:: Data under study ::
------
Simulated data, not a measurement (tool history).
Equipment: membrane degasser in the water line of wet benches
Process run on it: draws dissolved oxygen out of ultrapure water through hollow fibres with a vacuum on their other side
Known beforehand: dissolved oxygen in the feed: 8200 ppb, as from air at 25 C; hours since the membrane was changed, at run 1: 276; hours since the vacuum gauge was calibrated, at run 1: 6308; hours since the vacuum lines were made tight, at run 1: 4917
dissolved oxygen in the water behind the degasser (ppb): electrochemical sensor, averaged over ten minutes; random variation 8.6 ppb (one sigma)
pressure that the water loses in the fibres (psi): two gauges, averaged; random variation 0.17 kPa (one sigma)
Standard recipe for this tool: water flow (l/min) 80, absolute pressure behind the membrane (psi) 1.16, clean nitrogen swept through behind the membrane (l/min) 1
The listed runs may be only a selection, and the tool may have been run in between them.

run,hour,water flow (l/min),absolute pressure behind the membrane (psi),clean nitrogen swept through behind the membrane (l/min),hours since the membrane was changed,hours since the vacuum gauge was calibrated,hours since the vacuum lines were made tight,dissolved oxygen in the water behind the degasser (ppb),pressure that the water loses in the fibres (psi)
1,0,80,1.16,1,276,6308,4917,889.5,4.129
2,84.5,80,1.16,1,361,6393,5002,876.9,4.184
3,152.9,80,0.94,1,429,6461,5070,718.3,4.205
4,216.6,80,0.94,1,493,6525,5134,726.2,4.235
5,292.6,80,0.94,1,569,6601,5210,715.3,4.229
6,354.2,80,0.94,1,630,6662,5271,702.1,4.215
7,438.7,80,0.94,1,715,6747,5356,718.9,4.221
------

:: Brief ::
Print each of the lines above again, unchanged.

:: Written reply ::
Simulated data, not a measurement (tool history).
Equipment: membrane degasser in the water line of wet benches
Process run on it: draws dissolved oxygen out of ultrapure water through hollow fibres with a vacuum on their other side
Known beforehand: dissolved oxygen in the feed: 8200 ppb, as from air at 25 C; hours since the membrane was changed, at run 1: 276; hours since the vacuum gauge was calibrated, at run 1: 6308; hours since the vacuum lines were made tight, at run 1: 4917
dissolved oxygen in the water behind the degasser (ppb): electrochemical sensor, averaged over ten minutes; random variation 8.6 ppb (one sigma)
pressure that the water loses in the fibres (psi): two gauges, averaged; random variation 0.17 kPa (one sigma)
Standard recipe for this tool: water flow (l/min) 80, absolute pressure behind the membrane (psi) 1.16, clean nitrogen swept through behind the membrane (l/min) 1
The listed runs may be only a selection, and the tool may have been run in between them.

run,hour,water flow (l/min),absolute pressure behind the membrane (psi),clean nitrogen swept through behind the membrane (l/min),hours since the membrane was changed,hours since the vacuum gauge was calibrated,hours since the vacuum lines were made tight,dissolved oxygen in the water behind the degasser (ppb),pressure that the water loses in the fibres (psi)
1,0,80,1.16,1,276,6308,4917,889.5,4.129
2,84.5,80,1.16,1,361,6393,5002,876.9,4.184
3,152.9,80,0.94,1,429,6461,5070,718.3,4.205
4,216.6,80,0.94,1,493,6525,5134,726.2,4.235
5,292.6,80,0.94,1,569,6601,5210,715.3,4.229
6,354.2,80,0.94,1,630,6662,5271,702.1,4.215
7,438.7,80,0.94,1,715,6747,5356,718.9,4.221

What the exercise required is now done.